-- Listed records follows --
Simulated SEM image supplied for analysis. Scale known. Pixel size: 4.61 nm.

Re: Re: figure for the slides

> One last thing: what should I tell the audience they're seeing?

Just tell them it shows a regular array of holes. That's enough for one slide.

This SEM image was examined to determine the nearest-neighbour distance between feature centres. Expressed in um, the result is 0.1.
-- Listed records concluded --

▶ _Work request_: Reproduce every line of the data so that nothing differs from the original.

▶ _Answer section_:
Simulated SEM image supplied for analysis. Scale known. Pixel size: 4.61 nm.

Re: Re: figure for the slides

> One last thing: what should I tell the audience they're seeing?

Just tell them it shows a regular array of holes. That's enough for one slide.

This SEM image was examined to determine the nearest-neighbour distance between feature centres. Expressed in um, the result is 0.1.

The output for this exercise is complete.